» **Work item**:
When you reach the records below, repeat each one exactly as written.

» **Data for review**:
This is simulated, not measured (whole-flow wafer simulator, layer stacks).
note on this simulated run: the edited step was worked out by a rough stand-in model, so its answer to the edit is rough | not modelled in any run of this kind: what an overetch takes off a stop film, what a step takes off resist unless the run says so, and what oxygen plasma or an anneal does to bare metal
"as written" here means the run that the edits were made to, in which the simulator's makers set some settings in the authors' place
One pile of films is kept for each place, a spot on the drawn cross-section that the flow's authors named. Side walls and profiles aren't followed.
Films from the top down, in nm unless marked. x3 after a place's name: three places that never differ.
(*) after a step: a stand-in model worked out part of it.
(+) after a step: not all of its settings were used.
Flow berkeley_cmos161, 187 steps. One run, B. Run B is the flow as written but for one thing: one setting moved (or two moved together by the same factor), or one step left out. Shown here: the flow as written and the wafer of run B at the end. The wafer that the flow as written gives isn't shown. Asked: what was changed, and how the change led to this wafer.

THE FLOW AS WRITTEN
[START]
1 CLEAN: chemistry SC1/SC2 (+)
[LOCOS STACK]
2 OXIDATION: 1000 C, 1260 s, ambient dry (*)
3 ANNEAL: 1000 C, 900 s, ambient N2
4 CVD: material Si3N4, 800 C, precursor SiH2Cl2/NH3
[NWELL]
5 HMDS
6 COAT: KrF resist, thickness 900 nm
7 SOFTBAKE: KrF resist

» **Exercise answer**:
This is simulated, not measured (whole-flow wafer simulator, layer stacks).
note on this simulated run: the edited step was worked out by a rough stand-in model, so its answer to the edit is rough | not modelled in any run of this kind: what an overetch takes off a stop film, what a step takes off resist unless the run says so, and what oxygen plasma or an anneal does to bare metal
"as written" here means the run that the edits were made to, in which the simulator's makers set some settings in the authors' place
One pile of films is kept for each place, a spot on the drawn cross-section that the flow's authors named. Side walls and profiles aren't followed.
Films from the top down, in nm unless marked. x3 after a place's name: three places that never differ.
(*) after a step: a stand-in model worked out part of it.
(+) after a step: not all of its settings were used.
Flow berkeley_cmos161, 187 steps. One run, B. Run B is the flow as written but for one thing: one setting moved (or two moved together by the same factor), or one step left out. Shown here: the flow as written and the wafer of run B at the end. The wafer that the flow as written gives isn't shown. Asked: what was changed, and how the change led to this wafer.

THE FLOW AS WRITTEN
[START]
1 CLEAN: chemistry SC1/SC2 (+)
[LOCOS STACK]
2 OXIDATION: 1000 C, 1260 s, ambient dry (*)
3 ANNEAL: 1000 C, 900 s, ambient N2
4 CVD: material Si3N4, 800 C, precursor SiH2Cl2/NH3
[NWELL]
5 HMDS
6 COAT: KrF resist, thickness 900 nm
7 SOFTBAKE: KrF resist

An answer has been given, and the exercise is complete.